Material supplied:
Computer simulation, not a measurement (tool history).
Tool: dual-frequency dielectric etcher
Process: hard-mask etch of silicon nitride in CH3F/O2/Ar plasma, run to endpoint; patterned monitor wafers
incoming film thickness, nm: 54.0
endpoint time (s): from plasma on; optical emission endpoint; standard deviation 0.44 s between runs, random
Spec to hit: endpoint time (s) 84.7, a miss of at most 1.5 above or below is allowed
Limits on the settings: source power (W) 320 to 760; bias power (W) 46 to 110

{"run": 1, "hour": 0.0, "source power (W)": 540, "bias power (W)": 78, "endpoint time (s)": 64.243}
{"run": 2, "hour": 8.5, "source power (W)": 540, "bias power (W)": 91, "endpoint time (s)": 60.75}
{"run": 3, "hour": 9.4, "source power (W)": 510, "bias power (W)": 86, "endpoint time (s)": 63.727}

Task item: All the lines above should be written out once more, exactly.

Exercise answer:
Computer simulation, not a measurement (tool history).
Tool: dual-frequency dielectric etcher
Process: hard-mask etch of silicon nitride in CH3F/O2/Ar plasma, run to endpoint; patterned monitor wafers
incoming film thickness, nm: 54.0
endpoint time (s): from plasma on; optical emission endpoint; standard deviation 0.44 s between runs, random
Spec to hit: endpoint time (s) 84.7, a miss of at most 1.5 above or below is allowed
Limits on the settings: source power (W) 320 to 760; bias power (W) 46 to 110

{"run": 1, "hour": 0.0, "source power (W)": 540, "bias power (W)": 78, "endpoint time (s)": 64.243}
{"run": 2, "hour": 8.5, "source power (W)": 540, "bias power (W)": 91, "endpoint time (s)": 60.75}
{"run": 3, "hour": 9.4, "source power (W)": 510, "bias power (W)": 86, "endpoint time (s)": 63.727}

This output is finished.